Required action: Even if a line seems odd, print it as it is, and include every record.

::: Source information

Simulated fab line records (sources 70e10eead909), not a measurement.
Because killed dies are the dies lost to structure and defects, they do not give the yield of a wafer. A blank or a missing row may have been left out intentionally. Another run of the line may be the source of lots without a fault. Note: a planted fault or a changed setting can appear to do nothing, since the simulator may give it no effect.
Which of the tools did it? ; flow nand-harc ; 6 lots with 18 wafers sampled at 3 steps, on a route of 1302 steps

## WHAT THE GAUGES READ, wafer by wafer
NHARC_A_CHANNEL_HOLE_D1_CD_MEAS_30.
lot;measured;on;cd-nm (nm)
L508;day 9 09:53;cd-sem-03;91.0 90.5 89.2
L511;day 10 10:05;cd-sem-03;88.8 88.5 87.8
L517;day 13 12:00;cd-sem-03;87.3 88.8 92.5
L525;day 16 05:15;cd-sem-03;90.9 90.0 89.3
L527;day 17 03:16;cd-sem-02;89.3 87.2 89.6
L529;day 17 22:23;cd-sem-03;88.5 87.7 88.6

::::::

Task solution:
Simulated fab line records (sources 70e10eead909), not a measurement.
Because killed dies are the dies lost to structure and defects, they do not give the yield of a wafer. A blank or a missing row may have been left out intentionally. Another run of the line may be the source of lots without a fault. Note: a planted fault or a changed setting can appear to do nothing, since the simulator may give it no effect.
Which of the tools did it? ; flow nand-harc ; 6 lots with 18 wafers sampled at 3 steps, on a route of 1302 steps

## WHAT THE GAUGES READ, wafer by wafer
NHARC_A_CHANNEL_HOLE_D1_CD_MEAS_30.
lot;measured;on;cd-nm (nm)
L508;day 9 09:53;cd-sem-03;91.0 90.5 89.2
L511;day 10 10:05;cd-sem-03;88.8 88.5 87.8
L517;day 13 12:00;cd-sem-03;87.3 88.8 92.5
L525;day 16 05:15;cd-sem-03;90.9 90.0 89.3
L527;day 17 03:16;cd-sem-02;89.3 87.2 89.6
L529;day 17 22:23;cd-sem-03;88.5 87.7 88.6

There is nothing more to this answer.